▸ **Assigned task**:
Nothing should differ between your answer and the records below.

__________________________________________________

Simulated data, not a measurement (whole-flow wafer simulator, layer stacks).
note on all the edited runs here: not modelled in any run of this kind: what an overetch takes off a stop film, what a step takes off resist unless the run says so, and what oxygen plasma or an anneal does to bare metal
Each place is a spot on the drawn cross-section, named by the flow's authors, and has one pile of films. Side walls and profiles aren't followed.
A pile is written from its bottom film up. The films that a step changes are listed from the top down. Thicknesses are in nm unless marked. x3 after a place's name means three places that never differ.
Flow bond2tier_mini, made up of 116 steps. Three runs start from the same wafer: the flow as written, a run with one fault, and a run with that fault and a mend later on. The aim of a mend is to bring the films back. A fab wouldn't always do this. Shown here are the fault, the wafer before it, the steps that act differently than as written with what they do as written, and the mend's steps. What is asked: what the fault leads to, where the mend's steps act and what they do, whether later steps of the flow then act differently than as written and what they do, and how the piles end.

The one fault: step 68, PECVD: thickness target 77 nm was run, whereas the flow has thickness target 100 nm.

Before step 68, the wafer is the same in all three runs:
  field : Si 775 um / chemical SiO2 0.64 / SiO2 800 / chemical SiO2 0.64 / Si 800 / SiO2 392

__________________________________________________

▸ **Exercise response**:
Simulated data, not a measurement (whole-flow wafer simulator, layer stacks).
note on all the edited runs here: not modelled in any run of this kind: what an overetch takes off a stop film, what a step takes off resist unless the run says so, and what oxygen plasma or an anneal does to bare metal
Each place is a spot on the drawn cross-section, named by the flow's authors, and has one pile of films. Side walls and profiles aren't followed.
A pile is written from its bottom film up. The films that a step changes are listed from the top down. Thicknesses are in nm unless marked. x3 after a place's name means three places that never differ.
Flow bond2tier_mini, made up of 116 steps. Three runs start from the same wafer: the flow as written, a run with one fault, and a run with that fault and a mend later on. The aim of a mend is to bring the films back. A fab wouldn't always do this. Shown here are the fault, the wafer before it, the steps that act differently than as written with what they do as written, and the mend's steps. What is asked: what the fault leads to, where the mend's steps act and what they do, whether later steps of the flow then act differently than as written and what they do, and how the piles end.

The one fault: step 68, PECVD: thickness target 77 nm was run, whereas the flow has thickness target 100 nm.

Before step 68, the wafer is the same in all three runs:
  field : Si 775 um / chemical SiO2 0.64 / SiO2 800 / chemical SiO2 0.64 / Si 800 / SiO2 392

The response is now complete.